Work order |
Retype every entry below exactly as it stands.

Data section |
------------------------------------------------------------

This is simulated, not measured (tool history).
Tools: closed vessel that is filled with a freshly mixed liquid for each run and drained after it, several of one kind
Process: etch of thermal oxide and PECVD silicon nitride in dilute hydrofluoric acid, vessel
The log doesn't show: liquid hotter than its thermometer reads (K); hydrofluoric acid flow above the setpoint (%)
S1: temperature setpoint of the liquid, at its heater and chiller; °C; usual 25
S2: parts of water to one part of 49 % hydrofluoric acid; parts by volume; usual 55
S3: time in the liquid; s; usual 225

------------------------------------------------------------

Task output |
This is simulated, not measured (tool history).
Tools: closed vessel that is filled with a freshly mixed liquid for each run and drained after it, several of one kind
Process: etch of thermal oxide and PECVD silicon nitride in dilute hydrofluoric acid, vessel
The log doesn't show: liquid hotter than its thermometer reads (K); hydrofluoric acid flow above the setpoint (%)
S1: temperature setpoint of the liquid, at its heater and chiller; °C; usual 25
S2: parts of water to one part of 49 % hydrofluoric acid; parts by volume; usual 55
S3: time in the liquid; s; usual 225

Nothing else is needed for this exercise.